### Required action
From the first line of the data below, repeat each line exactly until you reach the line with "Effects left out"; include that line too.

### Record extracts
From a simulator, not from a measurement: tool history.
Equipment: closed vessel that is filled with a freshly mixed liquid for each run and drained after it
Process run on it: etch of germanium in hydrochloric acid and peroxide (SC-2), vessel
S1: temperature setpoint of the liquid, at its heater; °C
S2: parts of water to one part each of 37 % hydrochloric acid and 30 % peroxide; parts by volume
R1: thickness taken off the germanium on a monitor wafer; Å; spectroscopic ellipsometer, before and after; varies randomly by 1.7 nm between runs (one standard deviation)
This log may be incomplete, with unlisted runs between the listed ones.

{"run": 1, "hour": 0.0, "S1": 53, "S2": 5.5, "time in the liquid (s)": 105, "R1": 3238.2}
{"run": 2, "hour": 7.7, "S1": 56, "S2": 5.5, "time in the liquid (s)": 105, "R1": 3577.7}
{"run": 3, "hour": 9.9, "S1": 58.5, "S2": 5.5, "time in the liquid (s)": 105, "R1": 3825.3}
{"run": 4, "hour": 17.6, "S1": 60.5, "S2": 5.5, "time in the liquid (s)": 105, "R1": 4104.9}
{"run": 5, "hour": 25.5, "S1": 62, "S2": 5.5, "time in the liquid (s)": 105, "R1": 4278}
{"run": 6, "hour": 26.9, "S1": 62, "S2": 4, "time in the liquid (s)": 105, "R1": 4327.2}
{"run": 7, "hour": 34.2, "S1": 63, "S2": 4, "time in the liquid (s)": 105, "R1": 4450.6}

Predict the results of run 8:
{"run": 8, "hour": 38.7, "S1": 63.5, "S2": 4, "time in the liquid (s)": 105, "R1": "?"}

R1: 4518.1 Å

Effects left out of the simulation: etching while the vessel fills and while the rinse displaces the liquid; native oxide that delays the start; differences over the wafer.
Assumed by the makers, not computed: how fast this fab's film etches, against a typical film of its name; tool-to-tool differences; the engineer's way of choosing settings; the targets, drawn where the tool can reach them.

### Response
From a simulator, not from a measurement: tool history.
Equipment: closed vessel that is filled with a freshly mixed liquid for each run and drained after it
Process run on it: etch of germanium in hydrochloric acid and peroxide (SC-2), vessel
S1: temperature setpoint of the liquid, at its heater; °C
S2: parts of water to one part each of 37 % hydrochloric acid and 30 % peroxide; parts by volume
R1: thickness taken off the germanium on a monitor wafer; Å; spectroscopic ellipsometer, before and after; varies randomly by 1.7 nm between runs (one standard deviation)
This log may be incomplete, with unlisted runs between the listed ones.

{"run": 1, "hour": 0.0, "S1": 53, "S2": 5.5, "time in the liquid (s)": 105, "R1": 3238.2}
{"run": 2, "hour": 7.7, "S1": 56, "S2": 5.5, "time in the liquid (s)": 105, "R1": 3577.7}
{"run": 3, "hour": 9.9, "S1": 58.5, "S2": 5.5, "time in the liquid (s)": 105, "R1": 3825.3}
{"run": 4, "hour": 17.6, "S1": 60.5, "S2": 5.5, "time in the liquid (s)": 105, "R1": 4104.9}
{"run": 5, "hour": 25.5, "S1": 62, "S2": 5.5, "time in the liquid (s)": 105, "R1": 4278}
{"run": 6, "hour": 26.9, "S1": 62, "S2": 4, "time in the liquid (s)": 105, "R1": 4327.2}
{"run": 7, "hour": 34.2, "S1": 63, "S2": 4, "time in the liquid (s)": 105, "R1": 4450.6}

Predict the results of run 8:
{"run": 8, "hour": 38.7, "S1": 63.5, "S2": 4, "time in the liquid (s)": 105, "R1": "?"}

R1: 4518.1 Å

Effects left out of the simulation: etching while the vessel fills and while the rinse displaces the liquid; native oxide that delays the start; differences over the wafer.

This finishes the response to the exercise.